**Data supplied**

______

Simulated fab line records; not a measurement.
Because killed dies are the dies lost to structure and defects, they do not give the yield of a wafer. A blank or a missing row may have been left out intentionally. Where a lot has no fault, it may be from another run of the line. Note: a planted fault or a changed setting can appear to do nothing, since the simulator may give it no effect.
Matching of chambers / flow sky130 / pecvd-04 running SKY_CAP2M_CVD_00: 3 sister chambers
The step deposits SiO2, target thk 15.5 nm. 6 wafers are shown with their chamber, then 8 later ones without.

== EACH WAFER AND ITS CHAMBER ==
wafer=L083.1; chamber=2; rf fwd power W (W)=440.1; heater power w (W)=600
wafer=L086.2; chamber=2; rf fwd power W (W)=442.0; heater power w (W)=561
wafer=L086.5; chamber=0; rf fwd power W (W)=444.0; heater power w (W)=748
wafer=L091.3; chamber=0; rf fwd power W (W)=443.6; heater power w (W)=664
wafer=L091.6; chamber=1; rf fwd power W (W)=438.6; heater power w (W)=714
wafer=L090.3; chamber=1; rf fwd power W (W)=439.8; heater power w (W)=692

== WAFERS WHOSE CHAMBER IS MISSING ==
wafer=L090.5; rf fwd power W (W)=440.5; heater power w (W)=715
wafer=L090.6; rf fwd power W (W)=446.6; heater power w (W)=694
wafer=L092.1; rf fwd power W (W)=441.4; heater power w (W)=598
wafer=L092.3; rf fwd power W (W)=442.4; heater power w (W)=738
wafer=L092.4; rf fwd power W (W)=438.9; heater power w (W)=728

______

**Task item**
From the records above, extract every line exactly as it stands.

**Written response**
Simulated fab line records; not a measurement.
Because killed dies are the dies lost to structure and defects, they do not give the yield of a wafer. A blank or a missing row may have been left out intentionally. Where a lot has no fault, it may be from another run of the line. Note: a planted fault or a changed setting can appear to do nothing, since the simulator may give it no effect.
Matching of chambers / flow sky130 / pecvd-04 running SKY_CAP2M_CVD_00: 3 sister chambers
The step deposits SiO2, target thk 15.5 nm. 6 wafers are shown with their chamber, then 8 later ones without.

== EACH WAFER AND ITS CHAMBER ==
wafer=L083.1; chamber=2; rf fwd power W (W)=440.1; heater power w (W)=600
wafer=L086.2; chamber=2; rf fwd power W (W)=442.0; heater power w (W)=561
wafer=L086.5; chamber=0; rf fwd power W (W)=444.0; heater power w (W)=748
wafer=L091.3; chamber=0; rf fwd power W (W)=443.6; heater power w (W)=664
wafer=L091.6; chamber=1; rf fwd power W (W)=438.6; heater power w (W)=714
wafer=L090.3; chamber=1; rf fwd power W (W)=439.8; heater power w (W)=692

== WAFERS WHOSE CHAMBER IS MISSING ==
wafer=L090.5; rf fwd power W (W)=440.5; heater power w (W)=715
wafer=L090.6; rf fwd power W (W)=446.6; heater power w (W)=694
wafer=L092.1; rf fwd power W (W)=441.4; heater power w (W)=598
wafer=L092.3; rf fwd power W (W)=442.4; heater power w (W)=738
wafer=L092.4; rf fwd power W (W)=438.9; heater power w (W)=728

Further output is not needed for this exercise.